RECORDED DATA:
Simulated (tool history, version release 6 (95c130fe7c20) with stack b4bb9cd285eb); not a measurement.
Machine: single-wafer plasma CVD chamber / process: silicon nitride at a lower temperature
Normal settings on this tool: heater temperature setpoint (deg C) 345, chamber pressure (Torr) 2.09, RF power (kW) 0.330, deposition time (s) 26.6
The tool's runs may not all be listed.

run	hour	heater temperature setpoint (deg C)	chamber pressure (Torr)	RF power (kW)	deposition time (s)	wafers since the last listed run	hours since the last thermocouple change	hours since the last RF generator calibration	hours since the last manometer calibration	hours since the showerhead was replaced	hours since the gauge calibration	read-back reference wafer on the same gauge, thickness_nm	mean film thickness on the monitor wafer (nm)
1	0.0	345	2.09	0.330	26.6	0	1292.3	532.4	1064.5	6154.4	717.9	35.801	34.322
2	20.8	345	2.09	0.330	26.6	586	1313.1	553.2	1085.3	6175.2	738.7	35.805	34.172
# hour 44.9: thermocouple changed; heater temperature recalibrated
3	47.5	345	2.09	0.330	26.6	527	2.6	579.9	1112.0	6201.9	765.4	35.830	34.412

WORK TASK:
Return exactly the opening lines of the listing above, ending with the line that has "The tool's runs may not all be listed.".

WORKED SOLUTION:
Simulated (tool history, version release 6 (95c130fe7c20) with stack b4bb9cd285eb); not a measurement.
Machine: single-wafer plasma CVD chamber / process: silicon nitride at a lower temperature
Normal settings on this tool: heater temperature setpoint (deg C) 345, chamber pressure (Torr) 2.09, RF power (kW) 0.330, deposition time (s) 26.6
The tool's runs may not all be listed.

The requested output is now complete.